• Required action:
Reproduce all entries word for word.

• Exercise data:
———

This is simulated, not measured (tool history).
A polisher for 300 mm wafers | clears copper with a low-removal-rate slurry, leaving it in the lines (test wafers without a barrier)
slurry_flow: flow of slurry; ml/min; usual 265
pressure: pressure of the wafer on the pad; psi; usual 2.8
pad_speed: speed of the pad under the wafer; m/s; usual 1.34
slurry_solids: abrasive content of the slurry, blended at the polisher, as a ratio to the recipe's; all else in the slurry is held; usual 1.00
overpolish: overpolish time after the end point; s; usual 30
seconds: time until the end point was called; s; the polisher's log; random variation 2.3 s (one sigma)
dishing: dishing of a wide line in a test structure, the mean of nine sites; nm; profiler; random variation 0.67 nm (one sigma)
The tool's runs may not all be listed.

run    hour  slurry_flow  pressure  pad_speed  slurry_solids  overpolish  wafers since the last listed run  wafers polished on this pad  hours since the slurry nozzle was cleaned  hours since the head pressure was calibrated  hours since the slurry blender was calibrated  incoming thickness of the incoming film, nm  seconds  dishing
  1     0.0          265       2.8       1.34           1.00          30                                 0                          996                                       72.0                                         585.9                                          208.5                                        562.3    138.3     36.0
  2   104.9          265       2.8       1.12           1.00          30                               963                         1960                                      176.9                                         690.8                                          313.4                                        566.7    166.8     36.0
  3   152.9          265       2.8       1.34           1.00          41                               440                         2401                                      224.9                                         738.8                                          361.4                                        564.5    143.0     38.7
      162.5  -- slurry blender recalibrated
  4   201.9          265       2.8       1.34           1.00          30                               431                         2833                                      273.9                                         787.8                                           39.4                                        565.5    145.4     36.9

———

• Answer space:
This is simulated, not measured (tool history).
A polisher for 300 mm wafers | clears copper with a low-removal-rate slurry, leaving it in the lines (test wafers without a barrier)
slurry_flow: flow of slurry; ml/min; usual 265
pressure: pressure of the wafer on the pad; psi; usual 2.8
pad_speed: speed of the pad under the wafer; m/s; usual 1.34
slurry_solids: abrasive content of the slurry, blended at the polisher, as a ratio to the recipe's; all else in the slurry is held; usual 1.00
overpolish: overpolish time after the end point; s; usual 30
seconds: time until the end point was called; s; the polisher's log; random variation 2.3 s (one sigma)
dishing: dishing of a wide line in a test structure, the mean of nine sites; nm; profiler; random variation 0.67 nm (one sigma)
The tool's runs may not all be listed.

run    hour  slurry_flow  pressure  pad_speed  slurry_solids  overpolish  wafers since the last listed run  wafers polished on this pad  hours since the slurry nozzle was cleaned  hours since the head pressure was calibrated  hours since the slurry blender was calibrated  incoming thickness of the incoming film, nm  seconds  dishing
  1     0.0          265       2.8       1.34           1.00          30                                 0                          996                                       72.0                                         585.9                                          208.5                                        562.3    138.3     36.0
  2   104.9          265       2.8       1.12           1.00          30                               963                         1960                                      176.9                                         690.8                                          313.4                                        566.7    166.8     36.0
  3   152.9          265       2.8       1.34           1.00          41                               440                         2401                                      224.9                                         738.8                                          361.4                                        564.5    143.0     38.7
      162.5  -- slurry blender recalibrated
  4   201.9          265       2.8       1.34           1.00          30                               431                         2833                                      273.9                                         787.8                                           39.4                                        565.5    145.4     36.9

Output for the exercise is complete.